(Data listing Opens)
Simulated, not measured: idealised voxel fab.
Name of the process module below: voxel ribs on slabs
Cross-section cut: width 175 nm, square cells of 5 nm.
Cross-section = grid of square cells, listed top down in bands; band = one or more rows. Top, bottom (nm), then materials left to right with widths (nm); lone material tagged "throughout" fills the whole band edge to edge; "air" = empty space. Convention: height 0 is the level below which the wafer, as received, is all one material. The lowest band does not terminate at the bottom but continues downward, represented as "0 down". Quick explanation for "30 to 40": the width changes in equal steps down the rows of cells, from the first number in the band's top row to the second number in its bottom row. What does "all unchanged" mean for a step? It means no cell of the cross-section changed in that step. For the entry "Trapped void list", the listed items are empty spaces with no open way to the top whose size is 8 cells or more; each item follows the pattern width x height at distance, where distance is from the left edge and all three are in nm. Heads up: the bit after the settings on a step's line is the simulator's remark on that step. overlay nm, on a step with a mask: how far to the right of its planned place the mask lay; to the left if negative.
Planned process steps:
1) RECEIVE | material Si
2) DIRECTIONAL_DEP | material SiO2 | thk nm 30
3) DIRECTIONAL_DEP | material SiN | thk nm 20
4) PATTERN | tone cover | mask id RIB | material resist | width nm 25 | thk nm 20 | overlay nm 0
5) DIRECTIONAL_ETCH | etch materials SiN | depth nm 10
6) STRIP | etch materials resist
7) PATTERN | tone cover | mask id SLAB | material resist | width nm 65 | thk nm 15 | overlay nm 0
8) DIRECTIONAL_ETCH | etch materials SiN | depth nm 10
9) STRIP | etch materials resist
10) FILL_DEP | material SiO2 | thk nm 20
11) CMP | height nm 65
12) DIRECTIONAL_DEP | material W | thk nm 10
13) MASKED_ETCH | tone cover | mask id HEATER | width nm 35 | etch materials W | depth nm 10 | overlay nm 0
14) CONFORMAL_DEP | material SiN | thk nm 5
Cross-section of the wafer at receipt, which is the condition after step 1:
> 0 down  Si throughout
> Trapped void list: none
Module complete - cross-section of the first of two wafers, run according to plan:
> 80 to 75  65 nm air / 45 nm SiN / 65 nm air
(Data listing Closes)

▶ _Brief_:
Send back an exact copy of only the lines from the line with "Cross-section = grid" up to and including the line with "3) DIRECTIONAL_DEP | material SiN | thk nm 20" in the data above.

▶ _Solution_:
Cross-section = grid of square cells, listed top down in bands; band = one or more rows. Top, bottom (nm), then materials left to right with widths (nm); lone material tagged "throughout" fills the whole band edge to edge; "air" = empty space. Convention: height 0 is the level below which the wafer, as received, is all one material. The lowest band does not terminate at the bottom but continues downward, represented as "0 down". Quick explanation for "30 to 40": the width changes in equal steps down the rows of cells, from the first number in the band's top row to the second number in its bottom row. What does "all unchanged" mean for a step? It means no cell of the cross-section changed in that step. For the entry "Trapped void list", the listed items are empty spaces with no open way to the top whose size is 8 cells or more; each item follows the pattern width x height at distance, where distance is from the left edge and all three are in nm. Heads up: the bit after the settings on a step's line is the simulator's remark on that step. overlay nm, on a step with a mask: how far to the right of its planned place the mask lay; to the left if negative.
Planned process steps:
1) RECEIVE | material Si
2) DIRECTIONAL_DEP | material SiO2 | thk nm 30
3) DIRECTIONAL_DEP | material SiN | thk nm 20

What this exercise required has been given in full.